• **Action item**: An exact copy of every record is the required answer.

•••••

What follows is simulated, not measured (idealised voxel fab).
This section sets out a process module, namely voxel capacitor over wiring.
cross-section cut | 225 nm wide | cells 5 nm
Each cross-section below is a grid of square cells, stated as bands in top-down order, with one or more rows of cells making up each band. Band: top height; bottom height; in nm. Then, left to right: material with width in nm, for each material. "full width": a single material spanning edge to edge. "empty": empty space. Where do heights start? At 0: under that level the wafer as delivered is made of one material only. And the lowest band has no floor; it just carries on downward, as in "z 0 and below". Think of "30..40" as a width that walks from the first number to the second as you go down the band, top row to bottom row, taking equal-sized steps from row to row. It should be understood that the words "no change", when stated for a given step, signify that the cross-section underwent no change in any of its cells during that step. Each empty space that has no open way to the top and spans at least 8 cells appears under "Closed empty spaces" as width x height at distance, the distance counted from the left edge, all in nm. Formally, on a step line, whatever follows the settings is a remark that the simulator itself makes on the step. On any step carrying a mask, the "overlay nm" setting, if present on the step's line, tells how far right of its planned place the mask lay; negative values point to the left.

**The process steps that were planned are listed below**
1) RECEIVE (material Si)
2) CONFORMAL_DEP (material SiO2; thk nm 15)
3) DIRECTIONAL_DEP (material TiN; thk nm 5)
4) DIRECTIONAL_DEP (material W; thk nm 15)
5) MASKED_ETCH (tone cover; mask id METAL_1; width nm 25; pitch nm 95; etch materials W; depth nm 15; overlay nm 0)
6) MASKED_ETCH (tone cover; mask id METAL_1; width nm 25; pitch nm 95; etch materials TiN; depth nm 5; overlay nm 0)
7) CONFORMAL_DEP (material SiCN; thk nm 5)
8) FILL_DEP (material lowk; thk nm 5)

•••••

• **Task result**:
What follows is simulated, not measured (idealised voxel fab).
This section sets out a process module, namely voxel capacitor over wiring.
cross-section cut | 225 nm wide | cells 5 nm
Each cross-section below is a grid of square cells, stated as bands in top-down order, with one or more rows of cells making up each band. Band: top height; bottom height; in nm. Then, left to right: material with width in nm, for each material. "full width": a single material spanning edge to edge. "empty": empty space. Where do heights start? At 0: under that level the wafer as delivered is made of one material only. And the lowest band has no floor; it just carries on downward, as in "z 0 and below". Think of "30..40" as a width that walks from the first number to the second as you go down the band, top row to bottom row, taking equal-sized steps from row to row. It should be understood that the words "no change", when stated for a given step, signify that the cross-section underwent no change in any of its cells during that step. Each empty space that has no open way to the top and spans at least 8 cells appears under "Closed empty spaces" as width x height at distance, the distance counted from the left edge, all in nm. Formally, on a step line, whatever follows the settings is a remark that the simulator itself makes on the step. On any step carrying a mask, the "overlay nm" setting, if present on the step's line, tells how far right of its planned place the mask lay; negative values point to the left.

**The process steps that were planned are listed below**
1) RECEIVE (material Si)
2) CONFORMAL_DEP (material SiO2; thk nm 15)
3) DIRECTIONAL_DEP (material TiN; thk nm 5)
4) DIRECTIONAL_DEP (material W; thk nm 15)
5) MASKED_ETCH (tone cover; mask id METAL_1; width nm 25; pitch nm 95; etch materials W; depth nm 15; overlay nm 0)
6) MASKED_ETCH (tone cover; mask id METAL_1; width nm 25; pitch nm 95; etch materials TiN; depth nm 5; overlay nm 0)
7) CONFORMAL_DEP (material SiCN; thk nm 5)
8) FILL_DEP (material lowk; thk nm 5)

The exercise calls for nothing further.